◆ **Assignment**:
In the listing below, print exactly the lines from the first through the one that contains "[overlay nm -15] |".

________________________________________
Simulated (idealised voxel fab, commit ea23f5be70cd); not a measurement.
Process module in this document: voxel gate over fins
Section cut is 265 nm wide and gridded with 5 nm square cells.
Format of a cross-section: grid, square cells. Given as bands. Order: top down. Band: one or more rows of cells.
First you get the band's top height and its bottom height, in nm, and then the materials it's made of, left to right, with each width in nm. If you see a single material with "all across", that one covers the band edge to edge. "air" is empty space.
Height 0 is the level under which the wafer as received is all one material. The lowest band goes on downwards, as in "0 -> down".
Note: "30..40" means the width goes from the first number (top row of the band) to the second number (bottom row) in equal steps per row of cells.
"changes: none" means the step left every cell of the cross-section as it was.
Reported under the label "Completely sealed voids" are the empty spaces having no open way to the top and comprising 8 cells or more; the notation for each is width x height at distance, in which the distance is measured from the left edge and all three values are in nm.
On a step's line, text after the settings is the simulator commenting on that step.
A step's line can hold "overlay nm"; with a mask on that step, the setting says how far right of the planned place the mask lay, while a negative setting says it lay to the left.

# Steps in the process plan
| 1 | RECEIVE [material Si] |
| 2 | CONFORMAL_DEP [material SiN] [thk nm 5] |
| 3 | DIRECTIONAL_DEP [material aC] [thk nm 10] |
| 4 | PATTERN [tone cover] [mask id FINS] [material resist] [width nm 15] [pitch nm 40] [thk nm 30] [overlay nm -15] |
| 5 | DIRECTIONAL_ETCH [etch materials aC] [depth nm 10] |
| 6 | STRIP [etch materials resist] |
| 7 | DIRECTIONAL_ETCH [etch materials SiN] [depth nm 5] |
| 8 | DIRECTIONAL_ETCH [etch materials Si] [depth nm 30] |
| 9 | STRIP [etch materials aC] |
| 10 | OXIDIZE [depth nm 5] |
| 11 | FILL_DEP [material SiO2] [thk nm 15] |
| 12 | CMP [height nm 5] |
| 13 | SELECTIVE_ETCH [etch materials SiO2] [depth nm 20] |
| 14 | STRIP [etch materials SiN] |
________________________________________

◆ **Response area**:
Simulated (idealised voxel fab, commit ea23f5be70cd); not a measurement.
Process module in this document: voxel gate over fins
Section cut is 265 nm wide and gridded with 5 nm square cells.
Format of a cross-section: grid, square cells. Given as bands. Order: top down. Band: one or more rows of cells.
First you get the band's top height and its bottom height, in nm, and then the materials it's made of, left to right, with each width in nm. If you see a single material with "all across", that one covers the band edge to edge. "air" is empty space.
Height 0 is the level under which the wafer as received is all one material. The lowest band goes on downwards, as in "0 -> down".
Note: "30..40" means the width goes from the first number (top row of the band) to the second number (bottom row) in equal steps per row of cells.
"changes: none" means the step left every cell of the cross-section as it was.
Reported under the label "Completely sealed voids" are the empty spaces having no open way to the top and comprising 8 cells or more; the notation for each is width x height at distance, in which the distance is measured from the left edge and all three values are in nm.
On a step's line, text after the settings is the simulator commenting on that step.
A step's line can hold "overlay nm"; with a mask on that step, the setting says how far right of the planned place the mask lay, while a negative setting says it lay to the left.

# Steps in the process plan
| 1 | RECEIVE [material Si] |
| 2 | CONFORMAL_DEP [material SiN] [thk nm 5] |
| 3 | DIRECTIONAL_DEP [material aC] [thk nm 10] |
| 4 | PATTERN [tone cover] [mask id FINS] [material resist] [width nm 15] [pitch nm 40] [thk nm 30] [overlay nm -15] |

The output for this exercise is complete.